┌──

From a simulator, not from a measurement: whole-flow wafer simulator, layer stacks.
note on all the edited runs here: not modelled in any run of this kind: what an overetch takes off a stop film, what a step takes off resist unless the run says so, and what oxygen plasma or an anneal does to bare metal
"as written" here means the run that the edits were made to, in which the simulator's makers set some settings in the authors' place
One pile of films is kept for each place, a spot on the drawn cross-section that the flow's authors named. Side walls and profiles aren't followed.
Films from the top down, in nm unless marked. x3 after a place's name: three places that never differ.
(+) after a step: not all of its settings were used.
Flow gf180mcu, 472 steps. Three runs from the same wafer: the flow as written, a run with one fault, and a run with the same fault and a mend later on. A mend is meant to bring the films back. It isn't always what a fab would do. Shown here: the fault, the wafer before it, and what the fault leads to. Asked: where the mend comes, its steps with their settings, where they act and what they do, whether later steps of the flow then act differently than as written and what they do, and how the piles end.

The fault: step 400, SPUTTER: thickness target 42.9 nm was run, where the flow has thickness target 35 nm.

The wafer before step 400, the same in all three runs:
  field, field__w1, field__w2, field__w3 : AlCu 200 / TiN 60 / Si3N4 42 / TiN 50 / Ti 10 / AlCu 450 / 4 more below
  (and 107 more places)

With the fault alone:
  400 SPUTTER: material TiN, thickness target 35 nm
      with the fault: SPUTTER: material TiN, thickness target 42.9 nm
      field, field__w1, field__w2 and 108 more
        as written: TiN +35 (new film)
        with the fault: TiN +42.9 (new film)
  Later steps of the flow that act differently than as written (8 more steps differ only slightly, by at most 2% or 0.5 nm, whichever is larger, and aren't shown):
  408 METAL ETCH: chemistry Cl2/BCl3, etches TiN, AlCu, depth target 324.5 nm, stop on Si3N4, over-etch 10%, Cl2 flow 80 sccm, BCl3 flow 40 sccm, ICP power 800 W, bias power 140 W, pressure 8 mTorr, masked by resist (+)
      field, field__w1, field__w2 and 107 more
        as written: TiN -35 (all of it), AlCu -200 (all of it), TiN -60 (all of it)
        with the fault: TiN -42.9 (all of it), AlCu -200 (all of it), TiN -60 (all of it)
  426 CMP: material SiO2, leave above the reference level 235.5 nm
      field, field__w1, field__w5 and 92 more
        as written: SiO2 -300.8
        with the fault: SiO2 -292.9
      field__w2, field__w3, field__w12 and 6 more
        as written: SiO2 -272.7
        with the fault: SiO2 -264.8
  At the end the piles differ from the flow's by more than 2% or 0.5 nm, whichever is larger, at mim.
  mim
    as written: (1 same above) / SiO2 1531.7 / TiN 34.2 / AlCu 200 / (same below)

└──

__Task item__: Output, unchanged, the lines of the listing above from the first one through the one holding "(and 107 more places)". Leave out every line after it.

__Written solution__:
From a simulator, not from a measurement: whole-flow wafer simulator, layer stacks.
note on all the edited runs here: not modelled in any run of this kind: what an overetch takes off a stop film, what a step takes off resist unless the run says so, and what oxygen plasma or an anneal does to bare metal
"as written" here means the run that the edits were made to, in which the simulator's makers set some settings in the authors' place
One pile of films is kept for each place, a spot on the drawn cross-section that the flow's authors named. Side walls and profiles aren't followed.
Films from the top down, in nm unless marked. x3 after a place's name: three places that never differ.
(+) after a step: not all of its settings were used.
Flow gf180mcu, 472 steps. Three runs from the same wafer: the flow as written, a run with one fault, and a run with the same fault and a mend later on. A mend is meant to bring the films back. It isn't always what a fab would do. Shown here: the fault, the wafer before it, and what the fault leads to. Asked: where the mend comes, its steps with their settings, where they act and what they do, whether later steps of the flow then act differently than as written and what they do, and how the piles end.

The fault: step 400, SPUTTER: thickness target 42.9 nm was run, where the flow has thickness target 35 nm.

The wafer before step 400, the same in all three runs:
  field, field__w1, field__w2, field__w3 : AlCu 200 / TiN 60 / Si3N4 42 / TiN 50 / Ti 10 / AlCu 450 / 4 more below
  (and 107 more places)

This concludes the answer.